#### [Record set]
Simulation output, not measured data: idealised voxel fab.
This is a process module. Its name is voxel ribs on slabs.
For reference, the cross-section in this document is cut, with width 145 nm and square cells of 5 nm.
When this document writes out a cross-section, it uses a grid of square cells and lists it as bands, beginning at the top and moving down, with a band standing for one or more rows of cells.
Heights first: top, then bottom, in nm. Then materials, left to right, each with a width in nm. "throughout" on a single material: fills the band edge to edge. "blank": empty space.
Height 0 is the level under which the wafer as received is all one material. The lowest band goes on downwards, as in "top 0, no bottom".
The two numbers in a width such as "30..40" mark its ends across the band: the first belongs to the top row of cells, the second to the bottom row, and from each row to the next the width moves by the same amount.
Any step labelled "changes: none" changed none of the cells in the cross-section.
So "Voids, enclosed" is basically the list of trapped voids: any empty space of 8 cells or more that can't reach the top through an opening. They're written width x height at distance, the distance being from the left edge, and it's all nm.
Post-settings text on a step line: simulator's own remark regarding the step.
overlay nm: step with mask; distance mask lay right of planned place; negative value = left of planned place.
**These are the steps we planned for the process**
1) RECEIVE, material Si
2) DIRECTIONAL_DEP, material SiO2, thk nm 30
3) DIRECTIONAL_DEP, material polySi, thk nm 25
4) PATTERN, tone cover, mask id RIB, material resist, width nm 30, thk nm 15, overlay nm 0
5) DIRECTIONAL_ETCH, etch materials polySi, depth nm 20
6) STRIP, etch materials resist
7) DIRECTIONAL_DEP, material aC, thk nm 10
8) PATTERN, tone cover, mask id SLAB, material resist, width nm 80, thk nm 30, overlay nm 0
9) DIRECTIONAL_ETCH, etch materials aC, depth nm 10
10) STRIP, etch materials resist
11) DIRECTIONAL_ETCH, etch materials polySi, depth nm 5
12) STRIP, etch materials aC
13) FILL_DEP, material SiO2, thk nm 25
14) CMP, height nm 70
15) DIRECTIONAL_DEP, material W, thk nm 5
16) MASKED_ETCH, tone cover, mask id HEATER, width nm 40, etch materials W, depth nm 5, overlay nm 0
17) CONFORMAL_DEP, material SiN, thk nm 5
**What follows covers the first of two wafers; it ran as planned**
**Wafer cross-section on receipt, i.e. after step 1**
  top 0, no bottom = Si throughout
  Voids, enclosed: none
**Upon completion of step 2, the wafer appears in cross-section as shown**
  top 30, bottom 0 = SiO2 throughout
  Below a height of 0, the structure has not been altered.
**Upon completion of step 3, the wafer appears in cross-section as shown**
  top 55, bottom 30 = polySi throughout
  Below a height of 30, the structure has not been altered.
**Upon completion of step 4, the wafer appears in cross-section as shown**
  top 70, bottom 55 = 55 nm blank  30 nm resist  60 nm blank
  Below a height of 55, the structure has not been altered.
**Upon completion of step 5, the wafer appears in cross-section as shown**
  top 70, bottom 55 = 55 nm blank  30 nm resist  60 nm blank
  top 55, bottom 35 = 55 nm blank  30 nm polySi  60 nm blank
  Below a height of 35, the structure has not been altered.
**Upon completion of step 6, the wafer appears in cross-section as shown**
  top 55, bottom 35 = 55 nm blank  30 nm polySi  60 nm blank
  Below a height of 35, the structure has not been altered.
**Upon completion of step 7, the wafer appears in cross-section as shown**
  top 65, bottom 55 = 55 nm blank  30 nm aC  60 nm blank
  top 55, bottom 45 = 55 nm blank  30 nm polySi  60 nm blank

#### [Work order]
The lines to copy run from the start of the records above through the line holding "Heights first: top, then"; give them exactly, both ends included, and nothing else.

#### [Task answer]
Simulation output, not measured data: idealised voxel fab.
This is a process module. Its name is voxel ribs on slabs.
For reference, the cross-section in this document is cut, with width 145 nm and square cells of 5 nm.
When this document writes out a cross-section, it uses a grid of square cells and lists it as bands, beginning at the top and moving down, with a band standing for one or more rows of cells.
Heights first: top, then bottom, in nm. Then materials, left to right, each with a width in nm. "throughout" on a single material: fills the band edge to edge. "blank": empty space.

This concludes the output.